> BRIEF: Below are records; reproduce exactly the lines from the one that has "Identify what can" through the one that has "Panel b, the", ends included, and nothing more.

[Start of Attachment]

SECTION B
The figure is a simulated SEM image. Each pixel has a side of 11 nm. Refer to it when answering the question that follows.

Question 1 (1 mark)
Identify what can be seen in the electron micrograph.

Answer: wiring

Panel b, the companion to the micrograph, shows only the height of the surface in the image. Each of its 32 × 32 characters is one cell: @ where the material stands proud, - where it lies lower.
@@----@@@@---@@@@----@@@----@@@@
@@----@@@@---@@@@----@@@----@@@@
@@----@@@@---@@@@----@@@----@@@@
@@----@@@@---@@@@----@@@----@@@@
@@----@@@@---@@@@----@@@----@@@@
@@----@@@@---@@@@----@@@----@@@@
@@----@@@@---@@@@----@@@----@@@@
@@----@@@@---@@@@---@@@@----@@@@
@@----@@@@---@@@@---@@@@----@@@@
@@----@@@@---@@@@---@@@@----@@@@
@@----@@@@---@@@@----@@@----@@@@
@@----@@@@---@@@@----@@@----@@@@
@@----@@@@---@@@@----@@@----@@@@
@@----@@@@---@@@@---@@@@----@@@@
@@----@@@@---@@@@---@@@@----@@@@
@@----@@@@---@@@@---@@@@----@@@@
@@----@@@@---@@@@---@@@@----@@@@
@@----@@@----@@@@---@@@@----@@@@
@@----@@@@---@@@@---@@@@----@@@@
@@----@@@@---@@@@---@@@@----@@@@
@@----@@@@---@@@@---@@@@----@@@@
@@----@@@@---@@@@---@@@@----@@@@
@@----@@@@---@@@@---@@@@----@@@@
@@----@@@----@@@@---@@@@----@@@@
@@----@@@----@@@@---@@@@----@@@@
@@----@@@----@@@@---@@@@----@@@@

[End of Attachment]

> WRITTEN REPLY:
Identify what can be seen in the electron micrograph.

Answer: wiring

Panel b, the companion to the micrograph, shows only the height of the surface in the image. Each of its 32 × 32 characters is one cell: @ where the material stands proud, - where it lies lower.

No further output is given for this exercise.